→ Required action: The required output is the exact run of lines below that opens at the line with "step 20, CLEAN (chemistry SPM) (*)" and closes at the line with "step 23, ANNEAL (1000 C, 900 s, ambient N2)".

→ Records provided:
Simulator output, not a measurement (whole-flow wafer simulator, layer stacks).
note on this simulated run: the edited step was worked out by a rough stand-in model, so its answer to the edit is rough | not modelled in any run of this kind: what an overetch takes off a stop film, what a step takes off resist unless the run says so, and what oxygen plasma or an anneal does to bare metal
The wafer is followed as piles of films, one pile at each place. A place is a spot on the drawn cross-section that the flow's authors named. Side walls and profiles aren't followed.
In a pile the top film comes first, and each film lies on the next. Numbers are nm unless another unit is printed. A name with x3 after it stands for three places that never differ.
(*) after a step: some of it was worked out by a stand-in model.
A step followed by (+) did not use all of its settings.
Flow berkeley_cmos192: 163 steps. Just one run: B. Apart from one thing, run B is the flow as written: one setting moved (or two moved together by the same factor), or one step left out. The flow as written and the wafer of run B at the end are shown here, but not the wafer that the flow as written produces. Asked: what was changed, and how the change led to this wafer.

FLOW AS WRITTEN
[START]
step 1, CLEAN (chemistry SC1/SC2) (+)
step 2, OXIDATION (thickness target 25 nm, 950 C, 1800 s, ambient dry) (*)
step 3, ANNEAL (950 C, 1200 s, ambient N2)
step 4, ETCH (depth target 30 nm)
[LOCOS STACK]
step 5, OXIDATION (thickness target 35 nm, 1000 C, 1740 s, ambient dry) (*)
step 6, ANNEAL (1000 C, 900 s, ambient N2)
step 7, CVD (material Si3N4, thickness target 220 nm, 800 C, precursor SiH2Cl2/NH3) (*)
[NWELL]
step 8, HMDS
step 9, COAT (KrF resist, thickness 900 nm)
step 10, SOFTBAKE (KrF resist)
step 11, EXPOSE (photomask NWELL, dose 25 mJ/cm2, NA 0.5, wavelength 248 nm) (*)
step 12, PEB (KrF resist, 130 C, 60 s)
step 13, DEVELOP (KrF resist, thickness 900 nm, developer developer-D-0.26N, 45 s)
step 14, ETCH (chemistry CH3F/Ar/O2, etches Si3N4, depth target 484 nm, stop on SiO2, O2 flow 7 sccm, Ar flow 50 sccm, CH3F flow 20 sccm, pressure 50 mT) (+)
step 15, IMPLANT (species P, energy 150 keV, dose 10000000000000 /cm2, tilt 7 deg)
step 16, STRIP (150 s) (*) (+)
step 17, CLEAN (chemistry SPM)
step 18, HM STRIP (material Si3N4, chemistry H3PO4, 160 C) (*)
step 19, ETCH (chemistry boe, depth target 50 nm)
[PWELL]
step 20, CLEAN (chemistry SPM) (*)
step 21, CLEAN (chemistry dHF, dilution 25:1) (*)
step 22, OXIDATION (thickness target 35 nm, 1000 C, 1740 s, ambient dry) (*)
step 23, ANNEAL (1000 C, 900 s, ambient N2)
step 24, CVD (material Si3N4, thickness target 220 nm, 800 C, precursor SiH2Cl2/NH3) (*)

→ Exercise result:
step 20, CLEAN (chemistry SPM) (*)
step 21, CLEAN (chemistry dHF, dilution 25:1) (*)
step 22, OXIDATION (thickness target 35 nm, 1000 C, 1740 s, ambient dry) (*)
step 23, ANNEAL (1000 C, 900 s, ambient N2)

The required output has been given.